-- Dataset content follows --
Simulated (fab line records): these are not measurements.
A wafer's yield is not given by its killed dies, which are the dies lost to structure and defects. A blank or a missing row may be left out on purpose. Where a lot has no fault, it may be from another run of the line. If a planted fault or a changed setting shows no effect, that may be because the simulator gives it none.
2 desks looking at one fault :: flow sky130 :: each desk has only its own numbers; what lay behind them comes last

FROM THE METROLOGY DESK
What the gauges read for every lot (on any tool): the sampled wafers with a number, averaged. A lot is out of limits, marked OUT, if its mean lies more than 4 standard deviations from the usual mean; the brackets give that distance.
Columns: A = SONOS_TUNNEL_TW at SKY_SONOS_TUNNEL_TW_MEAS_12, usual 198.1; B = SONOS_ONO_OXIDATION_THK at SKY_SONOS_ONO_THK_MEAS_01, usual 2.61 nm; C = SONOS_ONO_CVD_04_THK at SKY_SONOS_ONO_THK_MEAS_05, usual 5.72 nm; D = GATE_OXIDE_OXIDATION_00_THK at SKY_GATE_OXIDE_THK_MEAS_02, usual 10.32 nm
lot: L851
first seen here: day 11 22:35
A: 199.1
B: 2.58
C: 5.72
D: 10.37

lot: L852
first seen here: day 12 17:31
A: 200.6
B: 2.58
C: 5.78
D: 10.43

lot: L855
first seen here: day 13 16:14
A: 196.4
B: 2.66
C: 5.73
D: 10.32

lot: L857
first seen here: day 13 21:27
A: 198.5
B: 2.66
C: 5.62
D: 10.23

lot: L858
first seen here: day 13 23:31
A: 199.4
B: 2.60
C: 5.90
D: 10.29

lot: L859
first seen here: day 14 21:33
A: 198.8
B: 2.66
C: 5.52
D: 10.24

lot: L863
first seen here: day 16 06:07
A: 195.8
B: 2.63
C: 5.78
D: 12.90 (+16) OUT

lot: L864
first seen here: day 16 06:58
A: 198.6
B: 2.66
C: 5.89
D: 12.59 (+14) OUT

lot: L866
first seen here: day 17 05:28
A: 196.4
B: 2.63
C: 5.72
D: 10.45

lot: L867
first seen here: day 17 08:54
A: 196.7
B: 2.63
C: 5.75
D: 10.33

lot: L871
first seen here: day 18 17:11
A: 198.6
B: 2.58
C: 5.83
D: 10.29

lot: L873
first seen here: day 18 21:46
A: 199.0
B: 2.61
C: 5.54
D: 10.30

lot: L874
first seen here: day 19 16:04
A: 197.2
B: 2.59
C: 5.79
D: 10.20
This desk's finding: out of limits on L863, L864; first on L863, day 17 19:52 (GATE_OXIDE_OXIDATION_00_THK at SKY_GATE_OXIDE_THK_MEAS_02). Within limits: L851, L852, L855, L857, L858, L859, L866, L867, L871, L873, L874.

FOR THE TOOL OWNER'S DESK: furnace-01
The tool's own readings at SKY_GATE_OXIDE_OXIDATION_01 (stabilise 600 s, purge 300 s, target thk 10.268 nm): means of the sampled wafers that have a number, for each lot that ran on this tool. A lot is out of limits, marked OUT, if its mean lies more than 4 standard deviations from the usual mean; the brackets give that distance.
-- Dataset content concluded --

**Exercise**:
Your task is to quote, without any alteration, the lines running from the top of the records to the line that holds "A wafer's yield", both included.

**Task solution**:
Simulated (fab line records): these are not measurements.
A wafer's yield is not given by its killed dies, which are the dies lost to structure and defects. A blank or a missing row may be left out on purpose. Where a lot has no fault, it may be from another run of the line. If a planted fault or a changed setting shows no effect, that may be because the simulator gives it none.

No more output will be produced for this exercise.